* Work instruction *
Print verbatim the opening line of the material and every subsequent line through the one containing "Log of one tool: thermocompression".

* Material shown *
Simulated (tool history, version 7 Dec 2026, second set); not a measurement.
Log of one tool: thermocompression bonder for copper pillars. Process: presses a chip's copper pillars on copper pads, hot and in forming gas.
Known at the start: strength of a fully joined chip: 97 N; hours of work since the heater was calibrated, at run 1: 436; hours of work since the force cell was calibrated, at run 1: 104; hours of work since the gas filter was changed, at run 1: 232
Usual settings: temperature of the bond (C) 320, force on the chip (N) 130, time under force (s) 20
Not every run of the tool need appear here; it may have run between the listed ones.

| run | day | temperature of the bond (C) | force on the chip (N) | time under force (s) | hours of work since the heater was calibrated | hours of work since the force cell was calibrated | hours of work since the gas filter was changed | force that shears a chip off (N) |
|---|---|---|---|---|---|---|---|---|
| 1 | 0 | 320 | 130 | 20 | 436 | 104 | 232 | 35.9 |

* Answer area *
Simulated (tool history, version 7 Dec 2026, second set); not a measurement.
Log of one tool: thermocompression bonder for copper pillars. Process: presses a chip's copper pillars on copper pads, hot and in forming gas.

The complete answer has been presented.